Work order:
Each line from the opening of the listing below through the line that contains "Hidden in the" is to be output exactly as written.

Excerpted data:
------------

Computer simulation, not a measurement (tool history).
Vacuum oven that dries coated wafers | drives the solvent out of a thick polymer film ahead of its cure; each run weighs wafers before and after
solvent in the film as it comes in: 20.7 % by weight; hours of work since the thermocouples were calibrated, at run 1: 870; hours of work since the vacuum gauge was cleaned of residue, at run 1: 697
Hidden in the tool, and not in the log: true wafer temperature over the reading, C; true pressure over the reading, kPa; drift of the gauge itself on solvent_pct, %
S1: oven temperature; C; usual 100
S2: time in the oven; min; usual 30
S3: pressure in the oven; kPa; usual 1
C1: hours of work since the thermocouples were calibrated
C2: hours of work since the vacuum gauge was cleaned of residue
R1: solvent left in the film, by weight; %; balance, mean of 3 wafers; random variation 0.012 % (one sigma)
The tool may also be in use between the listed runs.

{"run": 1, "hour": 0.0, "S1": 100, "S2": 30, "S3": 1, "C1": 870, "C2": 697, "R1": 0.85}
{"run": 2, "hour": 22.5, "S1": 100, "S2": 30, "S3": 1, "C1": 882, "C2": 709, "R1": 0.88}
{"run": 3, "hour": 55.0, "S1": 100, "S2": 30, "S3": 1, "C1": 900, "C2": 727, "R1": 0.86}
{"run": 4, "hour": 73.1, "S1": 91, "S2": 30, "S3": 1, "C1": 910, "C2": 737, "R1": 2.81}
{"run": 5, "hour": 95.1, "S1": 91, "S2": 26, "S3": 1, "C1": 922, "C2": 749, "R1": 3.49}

------------

Answer area:
Computer simulation, not a measurement (tool history).
Vacuum oven that dries coated wafers | drives the solvent out of a thick polymer film ahead of its cure; each run weighs wafers before and after
solvent in the film as it comes in: 20.7 % by weight; hours of work since the thermocouples were calibrated, at run 1: 870; hours of work since the vacuum gauge was cleaned of residue, at run 1: 697
Hidden in the tool, and not in the log: true wafer temperature over the reading, C; true pressure over the reading, kPa; drift of the gauge itself on solvent_pct, %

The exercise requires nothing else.